--- START ---

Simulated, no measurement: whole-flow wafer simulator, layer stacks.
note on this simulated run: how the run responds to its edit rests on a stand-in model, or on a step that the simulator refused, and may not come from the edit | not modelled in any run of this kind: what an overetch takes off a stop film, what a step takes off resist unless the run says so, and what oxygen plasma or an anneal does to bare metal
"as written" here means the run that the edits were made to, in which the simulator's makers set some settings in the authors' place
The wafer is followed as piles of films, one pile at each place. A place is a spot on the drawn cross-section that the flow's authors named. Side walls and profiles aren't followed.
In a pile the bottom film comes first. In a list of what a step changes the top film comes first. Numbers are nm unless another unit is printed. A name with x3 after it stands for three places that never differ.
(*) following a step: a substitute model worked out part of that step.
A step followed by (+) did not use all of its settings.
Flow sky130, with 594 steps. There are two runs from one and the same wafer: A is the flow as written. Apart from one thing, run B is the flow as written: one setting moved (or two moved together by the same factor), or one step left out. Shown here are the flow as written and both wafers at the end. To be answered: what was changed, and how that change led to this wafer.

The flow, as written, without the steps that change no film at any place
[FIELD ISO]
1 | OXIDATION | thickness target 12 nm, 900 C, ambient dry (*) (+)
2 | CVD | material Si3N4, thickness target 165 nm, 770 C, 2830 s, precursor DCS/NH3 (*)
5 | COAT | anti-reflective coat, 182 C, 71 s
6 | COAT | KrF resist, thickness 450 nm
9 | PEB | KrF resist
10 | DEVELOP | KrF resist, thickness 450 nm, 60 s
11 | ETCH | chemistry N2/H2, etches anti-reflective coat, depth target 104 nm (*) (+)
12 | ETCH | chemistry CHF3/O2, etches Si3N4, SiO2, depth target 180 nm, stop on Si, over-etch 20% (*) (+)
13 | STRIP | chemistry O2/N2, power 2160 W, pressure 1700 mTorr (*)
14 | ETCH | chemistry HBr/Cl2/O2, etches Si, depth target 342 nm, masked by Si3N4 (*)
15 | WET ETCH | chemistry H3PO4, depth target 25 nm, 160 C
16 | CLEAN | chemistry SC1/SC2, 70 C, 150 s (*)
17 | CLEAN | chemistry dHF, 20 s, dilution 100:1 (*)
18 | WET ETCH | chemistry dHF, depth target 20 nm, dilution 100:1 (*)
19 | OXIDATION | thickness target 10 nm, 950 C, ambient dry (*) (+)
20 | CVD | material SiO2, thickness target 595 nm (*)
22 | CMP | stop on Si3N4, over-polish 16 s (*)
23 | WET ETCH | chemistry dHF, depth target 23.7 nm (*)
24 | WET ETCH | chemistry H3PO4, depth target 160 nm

--- END ---

- _Work order_
Each line from the beginning of the listing up to the line where "the authors' place" appears needs to be given again exactly; please add nothing else.

- _Written solution_
Simulated, no measurement: whole-flow wafer simulator, layer stacks.
note on this simulated run: how the run responds to its edit rests on a stand-in model, or on a step that the simulator refused, and may not come from the edit | not modelled in any run of this kind: what an overetch takes off a stop film, what a step takes off resist unless the run says so, and what oxygen plasma or an anneal does to bare metal
"as written" here means the run that the edits were made to, in which the simulator's makers set some settings in the authors' place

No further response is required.